__Data supplied__:
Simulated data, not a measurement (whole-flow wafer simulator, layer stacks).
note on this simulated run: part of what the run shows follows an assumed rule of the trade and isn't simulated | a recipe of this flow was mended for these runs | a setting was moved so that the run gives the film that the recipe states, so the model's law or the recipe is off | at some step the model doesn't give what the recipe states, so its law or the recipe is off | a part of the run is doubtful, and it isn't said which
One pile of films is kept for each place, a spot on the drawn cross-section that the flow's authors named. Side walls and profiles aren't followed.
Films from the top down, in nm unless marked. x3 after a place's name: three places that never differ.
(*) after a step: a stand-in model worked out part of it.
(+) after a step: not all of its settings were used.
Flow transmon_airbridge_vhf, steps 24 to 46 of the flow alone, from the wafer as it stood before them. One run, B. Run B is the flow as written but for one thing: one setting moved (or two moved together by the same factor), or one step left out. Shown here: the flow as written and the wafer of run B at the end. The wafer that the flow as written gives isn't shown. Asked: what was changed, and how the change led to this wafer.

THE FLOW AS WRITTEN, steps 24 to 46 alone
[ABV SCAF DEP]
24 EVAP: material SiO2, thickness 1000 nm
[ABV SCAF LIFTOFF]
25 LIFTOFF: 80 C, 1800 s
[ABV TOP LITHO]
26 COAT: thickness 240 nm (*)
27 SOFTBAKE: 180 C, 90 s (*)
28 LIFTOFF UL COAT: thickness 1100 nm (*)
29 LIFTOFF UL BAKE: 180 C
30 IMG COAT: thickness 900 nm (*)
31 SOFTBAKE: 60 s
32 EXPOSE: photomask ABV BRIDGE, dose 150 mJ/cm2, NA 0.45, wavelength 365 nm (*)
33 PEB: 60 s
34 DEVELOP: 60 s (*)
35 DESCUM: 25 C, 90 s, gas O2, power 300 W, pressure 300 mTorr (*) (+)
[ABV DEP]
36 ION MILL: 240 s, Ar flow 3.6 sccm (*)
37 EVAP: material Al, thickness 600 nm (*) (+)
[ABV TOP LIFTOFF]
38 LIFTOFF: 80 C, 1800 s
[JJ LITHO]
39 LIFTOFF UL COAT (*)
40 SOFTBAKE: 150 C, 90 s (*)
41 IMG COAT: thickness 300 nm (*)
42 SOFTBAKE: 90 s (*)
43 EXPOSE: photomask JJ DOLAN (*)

__Activity__: Give the lines again, exactly as they stand, from the beginning of the data through the line with "note on this".

__Exercise output__:
Simulated data, not a measurement (whole-flow wafer simulator, layer stacks).
note on this simulated run: part of what the run shows follows an assumed rule of the trade and isn't simulated | a recipe of this flow was mended for these runs | a setting was moved so that the run gives the film that the recipe states, so the model's law or the recipe is off | at some step the model doesn't give what the recipe states, so its law or the recipe is off | a part of the run is doubtful, and it isn't said which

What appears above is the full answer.